Work order:
Print exactly what the entries say, line by line, from the first line down to the one with "The wafer is", inclusive.

Extracted material:
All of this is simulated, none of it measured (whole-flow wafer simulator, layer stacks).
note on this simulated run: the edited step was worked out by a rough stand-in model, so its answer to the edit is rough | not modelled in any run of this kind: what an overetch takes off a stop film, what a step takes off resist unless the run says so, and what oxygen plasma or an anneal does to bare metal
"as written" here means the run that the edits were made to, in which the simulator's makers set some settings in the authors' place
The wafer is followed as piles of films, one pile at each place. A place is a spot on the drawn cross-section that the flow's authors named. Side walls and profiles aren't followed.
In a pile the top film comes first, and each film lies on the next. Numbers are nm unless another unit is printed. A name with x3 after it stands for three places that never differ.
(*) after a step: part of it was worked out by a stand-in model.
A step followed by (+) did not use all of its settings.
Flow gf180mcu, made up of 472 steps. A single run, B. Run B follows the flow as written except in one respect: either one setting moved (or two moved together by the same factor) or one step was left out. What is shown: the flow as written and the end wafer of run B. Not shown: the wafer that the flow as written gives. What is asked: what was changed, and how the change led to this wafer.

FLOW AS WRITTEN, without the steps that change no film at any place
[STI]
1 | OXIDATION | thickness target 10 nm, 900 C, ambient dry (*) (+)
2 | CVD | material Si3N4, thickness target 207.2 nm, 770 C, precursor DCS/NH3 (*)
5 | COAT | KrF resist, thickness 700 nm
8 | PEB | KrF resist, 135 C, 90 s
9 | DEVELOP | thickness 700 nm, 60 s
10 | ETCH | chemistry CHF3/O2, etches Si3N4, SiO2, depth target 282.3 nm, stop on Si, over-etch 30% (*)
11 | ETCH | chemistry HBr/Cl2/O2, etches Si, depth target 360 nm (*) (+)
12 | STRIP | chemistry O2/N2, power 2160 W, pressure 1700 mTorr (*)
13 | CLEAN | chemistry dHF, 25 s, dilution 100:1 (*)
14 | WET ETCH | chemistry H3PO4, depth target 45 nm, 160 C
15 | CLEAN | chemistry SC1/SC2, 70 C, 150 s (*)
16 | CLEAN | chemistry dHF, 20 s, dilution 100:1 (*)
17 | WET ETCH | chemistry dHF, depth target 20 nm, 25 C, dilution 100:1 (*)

Written response:
All of this is simulated, none of it measured (whole-flow wafer simulator, layer stacks).
note on this simulated run: the edited step was worked out by a rough stand-in model, so its answer to the edit is rough | not modelled in any run of this kind: what an overetch takes off a stop film, what a step takes off resist unless the run says so, and what oxygen plasma or an anneal does to bare metal
"as written" here means the run that the edits were made to, in which the simulator's makers set some settings in the authors' place
The wafer is followed as piles of films, one pile at each place. A place is a spot on the drawn cross-section that the flow's authors named. Side walls and profiles aren't followed.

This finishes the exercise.